◆ **Work item**
Using the listing below, set down each line from the line containing "Could you read" through the line containing "CAR-EUV 36, underlayer 18, empty", both ends included, exactly and with nothing added.

┌─ Excerpted records

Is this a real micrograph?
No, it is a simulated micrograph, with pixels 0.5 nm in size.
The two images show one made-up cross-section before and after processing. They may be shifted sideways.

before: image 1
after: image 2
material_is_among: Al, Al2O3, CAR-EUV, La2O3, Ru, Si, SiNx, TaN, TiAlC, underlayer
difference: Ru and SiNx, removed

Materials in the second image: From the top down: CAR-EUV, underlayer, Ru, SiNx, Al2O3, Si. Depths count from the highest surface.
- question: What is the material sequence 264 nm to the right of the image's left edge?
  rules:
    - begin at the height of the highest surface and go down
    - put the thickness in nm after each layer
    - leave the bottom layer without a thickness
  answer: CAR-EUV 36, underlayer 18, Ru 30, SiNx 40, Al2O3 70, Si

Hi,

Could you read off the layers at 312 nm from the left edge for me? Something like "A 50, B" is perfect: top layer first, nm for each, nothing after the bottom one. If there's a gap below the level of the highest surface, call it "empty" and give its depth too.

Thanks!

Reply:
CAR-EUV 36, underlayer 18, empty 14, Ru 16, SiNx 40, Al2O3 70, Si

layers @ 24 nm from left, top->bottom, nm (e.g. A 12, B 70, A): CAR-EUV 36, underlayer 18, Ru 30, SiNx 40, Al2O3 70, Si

└─

◆ **Exercise answer**
Could you read off the layers at 312 nm from the left edge for me? Something like "A 50, B" is perfect: top layer first, nm for each, nothing after the bottom one. If there's a gap below the level of the highest surface, call it "empty" and give its depth too.

Thanks!

Reply:
CAR-EUV 36, underlayer 18, empty 14, Ru 16, SiNx 40, Al2O3 70, Si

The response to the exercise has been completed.